INFORMATION GIVEN:
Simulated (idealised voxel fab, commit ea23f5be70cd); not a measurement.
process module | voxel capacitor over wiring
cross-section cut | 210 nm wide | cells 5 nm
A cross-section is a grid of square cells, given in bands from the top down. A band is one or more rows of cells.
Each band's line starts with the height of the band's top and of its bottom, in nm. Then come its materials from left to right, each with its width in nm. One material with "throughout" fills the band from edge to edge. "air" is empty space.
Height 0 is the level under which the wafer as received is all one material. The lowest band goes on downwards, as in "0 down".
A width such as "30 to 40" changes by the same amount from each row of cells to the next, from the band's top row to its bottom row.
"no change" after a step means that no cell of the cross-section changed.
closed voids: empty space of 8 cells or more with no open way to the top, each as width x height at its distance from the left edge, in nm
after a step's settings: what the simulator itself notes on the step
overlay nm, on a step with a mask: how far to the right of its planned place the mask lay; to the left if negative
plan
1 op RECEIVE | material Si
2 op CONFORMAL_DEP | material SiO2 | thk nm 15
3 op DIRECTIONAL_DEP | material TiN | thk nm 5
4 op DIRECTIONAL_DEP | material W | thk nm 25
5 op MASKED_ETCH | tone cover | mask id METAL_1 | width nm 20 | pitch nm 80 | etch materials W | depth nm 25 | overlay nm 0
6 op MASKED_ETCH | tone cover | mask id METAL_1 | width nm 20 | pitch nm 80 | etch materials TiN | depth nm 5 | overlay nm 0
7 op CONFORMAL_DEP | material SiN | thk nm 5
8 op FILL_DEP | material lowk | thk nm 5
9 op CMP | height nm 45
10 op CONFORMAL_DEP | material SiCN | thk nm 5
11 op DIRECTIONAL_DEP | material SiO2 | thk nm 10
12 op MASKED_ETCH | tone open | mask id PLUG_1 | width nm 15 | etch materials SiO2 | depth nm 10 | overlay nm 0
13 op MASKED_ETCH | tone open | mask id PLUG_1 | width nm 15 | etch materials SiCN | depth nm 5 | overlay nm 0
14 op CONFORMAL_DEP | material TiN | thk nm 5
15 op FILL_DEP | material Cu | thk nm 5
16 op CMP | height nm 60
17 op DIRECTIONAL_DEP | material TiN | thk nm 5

REQUIREMENT: Write out the listing's lines exactly, from its first line through the line that contains "3 op DIRECTIONAL_DEP", and stop there.

TASK SOLUTION:
Simulated (idealised voxel fab, commit ea23f5be70cd); not a measurement.
process module | voxel capacitor over wiring
cross-section cut | 210 nm wide | cells 5 nm
A cross-section is a grid of square cells, given in bands from the top down. A band is one or more rows of cells.
Each band's line starts with the height of the band's top and of its bottom, in nm. Then come its materials from left to right, each with its width in nm. One material with "throughout" fills the band from edge to edge. "air" is empty space.
Height 0 is the level under which the wafer as received is all one material. The lowest band goes on downwards, as in "0 down".
A width such as "30 to 40" changes by the same amount from each row of cells to the next, from the band's top row to its bottom row.
"no change" after a step means that no cell of the cross-section changed.
closed voids: empty space of 8 cells or more with no open way to the top, each as width x height at its distance from the left edge, in nm
after a step's settings: what the simulator itself notes on the step
overlay nm, on a step with a mask: how far to the right of its planned place the mask lay; to the left if negative
plan
1 op RECEIVE | material Si
2 op CONFORMAL_DEP | material SiO2 | thk nm 15
3 op DIRECTIONAL_DEP | material TiN | thk nm 5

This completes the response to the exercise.